WORK REQUEST
The lines from the start of the data through the line with "At each step" are to be returned verbatim; all later lines are to be omitted.

=== Section Start ===

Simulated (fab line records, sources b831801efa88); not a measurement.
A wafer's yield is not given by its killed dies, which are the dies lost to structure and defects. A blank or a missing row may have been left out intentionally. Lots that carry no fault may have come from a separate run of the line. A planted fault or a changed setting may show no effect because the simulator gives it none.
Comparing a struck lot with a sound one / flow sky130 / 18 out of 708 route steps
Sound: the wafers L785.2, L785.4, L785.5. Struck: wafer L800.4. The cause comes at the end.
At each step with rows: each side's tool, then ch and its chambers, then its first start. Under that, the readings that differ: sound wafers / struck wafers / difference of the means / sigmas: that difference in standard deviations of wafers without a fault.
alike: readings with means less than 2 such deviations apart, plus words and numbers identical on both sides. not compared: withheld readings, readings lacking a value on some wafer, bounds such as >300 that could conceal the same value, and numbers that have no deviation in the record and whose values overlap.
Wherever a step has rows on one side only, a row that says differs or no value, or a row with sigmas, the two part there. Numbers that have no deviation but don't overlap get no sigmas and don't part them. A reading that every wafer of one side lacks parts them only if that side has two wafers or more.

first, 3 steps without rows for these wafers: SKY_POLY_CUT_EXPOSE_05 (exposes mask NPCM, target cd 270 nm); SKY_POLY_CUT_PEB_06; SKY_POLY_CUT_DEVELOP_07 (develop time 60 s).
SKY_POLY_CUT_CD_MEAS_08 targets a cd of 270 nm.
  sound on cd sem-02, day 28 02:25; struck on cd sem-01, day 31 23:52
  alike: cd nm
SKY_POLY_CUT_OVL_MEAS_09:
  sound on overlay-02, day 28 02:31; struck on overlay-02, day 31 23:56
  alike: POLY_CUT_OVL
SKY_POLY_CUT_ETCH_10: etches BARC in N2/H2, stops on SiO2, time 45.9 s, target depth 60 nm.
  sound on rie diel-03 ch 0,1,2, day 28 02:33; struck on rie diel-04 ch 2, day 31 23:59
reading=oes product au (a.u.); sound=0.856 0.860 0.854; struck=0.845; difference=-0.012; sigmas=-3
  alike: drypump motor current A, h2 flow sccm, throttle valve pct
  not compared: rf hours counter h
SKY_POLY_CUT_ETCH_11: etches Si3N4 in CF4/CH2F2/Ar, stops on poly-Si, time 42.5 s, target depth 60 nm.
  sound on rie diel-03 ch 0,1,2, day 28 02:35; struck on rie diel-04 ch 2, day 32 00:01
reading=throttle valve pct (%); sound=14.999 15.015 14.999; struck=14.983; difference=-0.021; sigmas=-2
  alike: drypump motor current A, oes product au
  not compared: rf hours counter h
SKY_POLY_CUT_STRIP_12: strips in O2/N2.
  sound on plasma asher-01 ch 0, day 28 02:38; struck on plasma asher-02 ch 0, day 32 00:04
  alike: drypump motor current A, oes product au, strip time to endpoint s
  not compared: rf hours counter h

=== Section End ===

WRITTEN RESPONSE
Simulated (fab line records, sources b831801efa88); not a measurement.
A wafer's yield is not given by its killed dies, which are the dies lost to structure and defects. A blank or a missing row may have been left out intentionally. Lots that carry no fault may have come from a separate run of the line. A planted fault or a changed setting may show no effect because the simulator gives it none.
Comparing a struck lot with a sound one / flow sky130 / 18 out of 708 route steps
Sound: the wafers L785.2, L785.4, L785.5. Struck: wafer L800.4. The cause comes at the end.
At each step with rows: each side's tool, then ch and its chambers, then its first start. Under that, the readings that differ: sound wafers / struck wafers / difference of the means / sigmas: that difference in standard deviations of wafers without a fault.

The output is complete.